────────────────

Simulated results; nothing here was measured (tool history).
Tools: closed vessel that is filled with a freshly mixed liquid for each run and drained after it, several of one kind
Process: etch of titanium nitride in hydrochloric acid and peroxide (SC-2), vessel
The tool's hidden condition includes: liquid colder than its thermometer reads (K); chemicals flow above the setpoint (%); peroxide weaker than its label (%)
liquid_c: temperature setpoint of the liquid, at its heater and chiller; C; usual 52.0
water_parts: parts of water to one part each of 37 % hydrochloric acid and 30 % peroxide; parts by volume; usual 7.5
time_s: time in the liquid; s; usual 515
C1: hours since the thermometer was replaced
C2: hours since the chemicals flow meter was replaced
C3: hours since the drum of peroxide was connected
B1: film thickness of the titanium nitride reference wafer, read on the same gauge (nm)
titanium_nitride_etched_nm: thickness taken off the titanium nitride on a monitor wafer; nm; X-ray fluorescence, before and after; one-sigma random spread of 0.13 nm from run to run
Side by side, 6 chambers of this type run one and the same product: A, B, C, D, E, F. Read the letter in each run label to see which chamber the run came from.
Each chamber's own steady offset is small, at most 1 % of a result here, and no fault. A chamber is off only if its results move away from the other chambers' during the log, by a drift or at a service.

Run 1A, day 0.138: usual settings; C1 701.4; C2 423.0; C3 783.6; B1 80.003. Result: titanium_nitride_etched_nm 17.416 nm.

────────────────

[Activity] Exact copies of all entries are what's needed here.

[Exercise solution]
Simulated results; nothing here was measured (tool history).
Tools: closed vessel that is filled with a freshly mixed liquid for each run and drained after it, several of one kind
Process: etch of titanium nitride in hydrochloric acid and peroxide (SC-2), vessel
The tool's hidden condition includes: liquid colder than its thermometer reads (K); chemicals flow above the setpoint (%); peroxide weaker than its label (%)
liquid_c: temperature setpoint of the liquid, at its heater and chiller; C; usual 52.0
water_parts: parts of water to one part each of 37 % hydrochloric acid and 30 % peroxide; parts by volume; usual 7.5
time_s: time in the liquid; s; usual 515
C1: hours since the thermometer was replaced
C2: hours since the chemicals flow meter was replaced
C3: hours since the drum of peroxide was connected
B1: film thickness of the titanium nitride reference wafer, read on the same gauge (nm)
titanium_nitride_etched_nm: thickness taken off the titanium nitride on a monitor wafer; nm; X-ray fluorescence, before and after; one-sigma random spread of 0.13 nm from run to run
Side by side, 6 chambers of this type run one and the same product: A, B, C, D, E, F. Read the letter in each run label to see which chamber the run came from.
Each chamber's own steady offset is small, at most 1 % of a result here, and no fault. A chamber is off only if its results move away from the other chambers' during the log, by a drift or at a service.

Run 1A, day 0.138: usual settings; C1 701.4; C2 423.0; C3 783.6; B1 80.003. Result: titanium_nitride_etched_nm 17.416 nm.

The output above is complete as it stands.